INFORMATION SHOWN |
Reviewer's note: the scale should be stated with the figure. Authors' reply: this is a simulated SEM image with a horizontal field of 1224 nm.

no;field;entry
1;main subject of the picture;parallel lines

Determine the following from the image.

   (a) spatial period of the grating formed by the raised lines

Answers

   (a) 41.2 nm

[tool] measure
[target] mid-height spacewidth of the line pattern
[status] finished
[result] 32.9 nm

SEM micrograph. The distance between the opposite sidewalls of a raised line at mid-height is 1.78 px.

BRIEF | When you respond, give the whole listing again exactly as written.

EXPECTED ANSWER |
Reviewer's note: the scale should be stated with the figure. Authors' reply: this is a simulated SEM image with a horizontal field of 1224 nm.

no;field;entry
1;main subject of the picture;parallel lines

Determine the following from the image.

   (a) spatial period of the grating formed by the raised lines

Answers

   (a) 41.2 nm

[tool] measure
[target] mid-height spacewidth of the line pattern
[status] finished
[result] 32.9 nm

SEM micrograph. The distance between the opposite sidewalls of a raised line at mid-height is 1.78 px.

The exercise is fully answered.